Activity >> Look through the material below and copy exactly the lines from the line with "Where do heights" to the line with "12 CMP: height nm 5", those two lines included.

Provided records >>
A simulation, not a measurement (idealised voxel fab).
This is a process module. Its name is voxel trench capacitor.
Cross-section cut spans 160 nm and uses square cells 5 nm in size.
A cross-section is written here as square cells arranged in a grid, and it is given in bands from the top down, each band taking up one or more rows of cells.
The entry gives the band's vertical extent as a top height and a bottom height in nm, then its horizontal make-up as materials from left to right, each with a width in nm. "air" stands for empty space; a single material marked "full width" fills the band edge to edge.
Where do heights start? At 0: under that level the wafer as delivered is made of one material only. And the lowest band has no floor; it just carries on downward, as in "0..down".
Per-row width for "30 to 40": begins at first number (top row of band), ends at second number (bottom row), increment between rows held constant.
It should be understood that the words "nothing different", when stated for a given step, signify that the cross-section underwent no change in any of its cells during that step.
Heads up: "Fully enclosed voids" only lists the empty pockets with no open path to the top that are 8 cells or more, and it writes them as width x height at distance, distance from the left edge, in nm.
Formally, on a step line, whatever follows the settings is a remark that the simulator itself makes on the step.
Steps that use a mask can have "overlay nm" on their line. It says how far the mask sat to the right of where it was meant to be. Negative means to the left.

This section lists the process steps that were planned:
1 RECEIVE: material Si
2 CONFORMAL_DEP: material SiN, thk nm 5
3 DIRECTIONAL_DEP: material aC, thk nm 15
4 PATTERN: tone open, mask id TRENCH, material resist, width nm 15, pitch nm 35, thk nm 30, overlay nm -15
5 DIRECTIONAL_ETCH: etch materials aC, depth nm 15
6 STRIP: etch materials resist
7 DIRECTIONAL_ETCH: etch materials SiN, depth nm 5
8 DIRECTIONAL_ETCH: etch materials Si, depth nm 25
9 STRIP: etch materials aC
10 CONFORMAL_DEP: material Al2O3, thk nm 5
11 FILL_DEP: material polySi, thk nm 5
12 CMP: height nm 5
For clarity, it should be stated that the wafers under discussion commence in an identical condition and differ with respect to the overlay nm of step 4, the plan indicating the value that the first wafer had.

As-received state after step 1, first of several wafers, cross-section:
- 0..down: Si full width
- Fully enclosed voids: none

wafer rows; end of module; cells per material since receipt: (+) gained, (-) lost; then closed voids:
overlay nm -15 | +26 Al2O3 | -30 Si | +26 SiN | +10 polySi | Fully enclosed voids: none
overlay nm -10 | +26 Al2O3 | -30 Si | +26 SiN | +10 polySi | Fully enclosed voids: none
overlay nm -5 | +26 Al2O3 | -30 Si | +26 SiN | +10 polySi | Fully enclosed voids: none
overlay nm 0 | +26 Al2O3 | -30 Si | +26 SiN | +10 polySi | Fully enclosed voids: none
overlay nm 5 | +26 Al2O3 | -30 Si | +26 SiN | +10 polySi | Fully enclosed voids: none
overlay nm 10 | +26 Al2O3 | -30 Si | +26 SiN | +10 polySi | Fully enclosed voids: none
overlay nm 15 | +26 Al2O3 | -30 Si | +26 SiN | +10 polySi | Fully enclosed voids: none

Task response >>
Where do heights start? At 0: under that level the wafer as delivered is made of one material only. And the lowest band has no floor; it just carries on downward, as in "0..down".
Per-row width for "30 to 40": begins at first number (top row of band), ends at second number (bottom row), increment between rows held constant.
It should be understood that the words "nothing different", when stated for a given step, signify that the cross-section underwent no change in any of its cells during that step.
Heads up: "Fully enclosed voids" only lists the empty pockets with no open path to the top that are 8 cells or more, and it writes them as width x height at distance, distance from the left edge, in nm.
Formally, on a step line, whatever follows the settings is a remark that the simulator itself makes on the step.
Steps that use a mask can have "overlay nm" on their line. It says how far the mask sat to the right of where it was meant to be. Negative means to the left.

This section lists the process steps that were planned:
1 RECEIVE: material Si
2 CONFORMAL_DEP: material SiN, thk nm 5
3 DIRECTIONAL_DEP: material aC, thk nm 15
4 PATTERN: tone open, mask id TRENCH, material resist, width nm 15, pitch nm 35, thk nm 30, overlay nm -15
5 DIRECTIONAL_ETCH: etch materials aC, depth nm 15
6 STRIP: etch materials resist
7 DIRECTIONAL_ETCH: etch materials SiN, depth nm 5
8 DIRECTIONAL_ETCH: etch materials Si, depth nm 25
9 STRIP: etch materials aC
10 CONFORMAL_DEP: material Al2O3, thk nm 5
11 FILL_DEP: material polySi, thk nm 5
12 CMP: height nm 5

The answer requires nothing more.